▶ **GIVEN ENTRIES**:
^^^^^^^^
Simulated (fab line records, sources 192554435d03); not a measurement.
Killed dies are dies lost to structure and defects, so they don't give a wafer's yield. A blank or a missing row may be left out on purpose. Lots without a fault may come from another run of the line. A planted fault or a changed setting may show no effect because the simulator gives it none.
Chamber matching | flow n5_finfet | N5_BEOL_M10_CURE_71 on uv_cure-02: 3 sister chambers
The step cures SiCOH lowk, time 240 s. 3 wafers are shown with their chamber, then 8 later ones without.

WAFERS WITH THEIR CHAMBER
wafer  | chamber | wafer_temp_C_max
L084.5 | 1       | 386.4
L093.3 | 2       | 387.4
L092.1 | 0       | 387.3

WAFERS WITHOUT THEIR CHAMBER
^^^^^^^^

▶ **TASK ITEM**:
Having gone through the data above, repeat it exactly.

▶ **SOLUTION**:
Simulated (fab line records, sources 192554435d03); not a measurement.
Killed dies are dies lost to structure and defects, so they don't give a wafer's yield. A blank or a missing row may be left out on purpose. Lots without a fault may come from another run of the line. A planted fault or a changed setting may show no effect because the simulator gives it none.
Chamber matching | flow n5_finfet | N5_BEOL_M10_CURE_71 on uv_cure-02: 3 sister chambers
The step cures SiCOH lowk, time 240 s. 3 wafers are shown with their chamber, then 8 later ones without.

WAFERS WITH THEIR CHAMBER
wafer  | chamber | wafer_temp_C_max
L084.5 | 1       | 386.4
L093.3 | 2       | 387.4
L092.1 | 0       | 387.3

WAFERS WITHOUT THEIR CHAMBER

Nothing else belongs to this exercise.